(Beginning of Input data)
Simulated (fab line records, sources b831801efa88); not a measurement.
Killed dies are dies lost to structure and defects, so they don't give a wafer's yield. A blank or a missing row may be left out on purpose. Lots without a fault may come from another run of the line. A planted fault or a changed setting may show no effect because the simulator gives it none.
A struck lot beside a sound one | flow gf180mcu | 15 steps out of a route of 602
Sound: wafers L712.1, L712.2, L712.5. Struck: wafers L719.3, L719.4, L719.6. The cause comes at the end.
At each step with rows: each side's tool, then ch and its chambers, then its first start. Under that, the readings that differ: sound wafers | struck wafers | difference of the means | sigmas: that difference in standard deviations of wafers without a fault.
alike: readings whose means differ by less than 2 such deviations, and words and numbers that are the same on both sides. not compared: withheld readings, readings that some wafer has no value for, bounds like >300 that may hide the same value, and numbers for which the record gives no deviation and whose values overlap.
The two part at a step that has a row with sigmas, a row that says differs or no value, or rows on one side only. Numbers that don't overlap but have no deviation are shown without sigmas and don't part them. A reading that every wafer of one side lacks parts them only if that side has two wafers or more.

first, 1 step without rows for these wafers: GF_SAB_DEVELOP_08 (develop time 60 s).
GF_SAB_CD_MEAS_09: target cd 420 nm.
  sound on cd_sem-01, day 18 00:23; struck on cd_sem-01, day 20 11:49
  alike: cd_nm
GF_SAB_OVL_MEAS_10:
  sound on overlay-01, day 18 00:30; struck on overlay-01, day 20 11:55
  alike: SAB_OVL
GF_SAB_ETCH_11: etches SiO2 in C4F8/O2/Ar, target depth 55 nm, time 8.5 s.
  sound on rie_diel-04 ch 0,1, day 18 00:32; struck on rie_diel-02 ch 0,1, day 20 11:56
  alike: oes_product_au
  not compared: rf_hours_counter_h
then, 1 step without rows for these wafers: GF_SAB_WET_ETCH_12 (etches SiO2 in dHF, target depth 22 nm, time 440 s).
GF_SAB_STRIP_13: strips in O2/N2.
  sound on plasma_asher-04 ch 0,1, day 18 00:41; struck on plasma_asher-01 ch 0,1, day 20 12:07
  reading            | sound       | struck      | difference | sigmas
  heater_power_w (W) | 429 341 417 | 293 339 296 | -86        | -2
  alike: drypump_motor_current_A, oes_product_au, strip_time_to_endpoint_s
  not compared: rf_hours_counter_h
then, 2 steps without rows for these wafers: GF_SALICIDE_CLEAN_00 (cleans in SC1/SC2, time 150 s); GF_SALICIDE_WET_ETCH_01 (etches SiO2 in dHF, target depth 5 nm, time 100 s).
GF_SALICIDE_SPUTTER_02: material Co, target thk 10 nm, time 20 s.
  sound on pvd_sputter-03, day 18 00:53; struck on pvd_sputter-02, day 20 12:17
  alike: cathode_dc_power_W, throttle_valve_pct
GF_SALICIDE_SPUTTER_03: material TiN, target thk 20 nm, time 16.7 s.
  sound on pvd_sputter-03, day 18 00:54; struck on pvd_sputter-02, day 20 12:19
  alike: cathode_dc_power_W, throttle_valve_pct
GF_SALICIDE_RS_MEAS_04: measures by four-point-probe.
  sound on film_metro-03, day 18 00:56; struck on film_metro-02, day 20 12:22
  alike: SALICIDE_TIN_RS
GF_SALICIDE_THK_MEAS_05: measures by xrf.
(End of Input data)

* Task item *
Print the material above verbatim, first line through the line containing "Sound: wafers L712.1, L712.2, L712.5.", both included.

* Task solution *
Simulated (fab line records, sources b831801efa88); not a measurement.
Killed dies are dies lost to structure and defects, so they don't give a wafer's yield. A blank or a missing row may be left out on purpose. Lots without a fault may come from another run of the line. A planted fault or a changed setting may show no effect because the simulator gives it none.
A struck lot beside a sound one | flow gf180mcu | 15 steps out of a route of 602
Sound: wafers L712.1, L712.2, L712.5. Struck: wafers L719.3, L719.4, L719.6. The cause comes at the end.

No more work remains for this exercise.